** GIVEN RECORDS follows **

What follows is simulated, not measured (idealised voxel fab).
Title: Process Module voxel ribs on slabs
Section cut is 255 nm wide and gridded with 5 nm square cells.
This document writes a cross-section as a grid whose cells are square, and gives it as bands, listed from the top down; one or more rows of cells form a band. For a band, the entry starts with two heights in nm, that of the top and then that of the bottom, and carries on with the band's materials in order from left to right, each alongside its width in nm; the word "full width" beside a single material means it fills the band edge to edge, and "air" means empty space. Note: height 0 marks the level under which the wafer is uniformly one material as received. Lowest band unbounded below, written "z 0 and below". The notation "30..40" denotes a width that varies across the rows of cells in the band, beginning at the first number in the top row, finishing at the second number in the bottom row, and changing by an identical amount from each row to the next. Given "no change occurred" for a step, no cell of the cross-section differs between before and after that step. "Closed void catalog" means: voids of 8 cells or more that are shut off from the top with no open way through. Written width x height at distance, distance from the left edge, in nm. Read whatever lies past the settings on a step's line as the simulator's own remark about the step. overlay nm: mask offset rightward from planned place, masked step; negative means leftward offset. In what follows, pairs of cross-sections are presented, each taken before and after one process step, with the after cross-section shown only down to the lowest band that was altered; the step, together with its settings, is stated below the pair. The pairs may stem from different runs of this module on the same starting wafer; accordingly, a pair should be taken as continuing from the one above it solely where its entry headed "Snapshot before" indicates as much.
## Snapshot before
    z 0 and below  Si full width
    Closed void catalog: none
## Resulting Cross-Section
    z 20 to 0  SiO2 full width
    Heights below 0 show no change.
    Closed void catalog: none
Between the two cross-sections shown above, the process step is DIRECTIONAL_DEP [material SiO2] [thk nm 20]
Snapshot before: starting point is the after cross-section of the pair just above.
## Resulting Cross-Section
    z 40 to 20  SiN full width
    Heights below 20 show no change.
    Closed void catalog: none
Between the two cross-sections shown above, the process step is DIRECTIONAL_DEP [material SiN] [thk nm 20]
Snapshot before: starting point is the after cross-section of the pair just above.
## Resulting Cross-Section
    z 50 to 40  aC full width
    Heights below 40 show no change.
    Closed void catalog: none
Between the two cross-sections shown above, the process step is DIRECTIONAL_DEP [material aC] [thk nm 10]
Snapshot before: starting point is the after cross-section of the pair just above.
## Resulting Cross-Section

** End of GIVEN RECORDS **

● WORK TASK: In restating the data, begin at its first line, reproduce each line word for word, and conclude with the line that contains "Section cut is".

● EXERCISE RESPONSE:
What follows is simulated, not measured (idealised voxel fab).
Title: Process Module voxel ribs on slabs
Section cut is 255 nm wide and gridded with 5 nm square cells.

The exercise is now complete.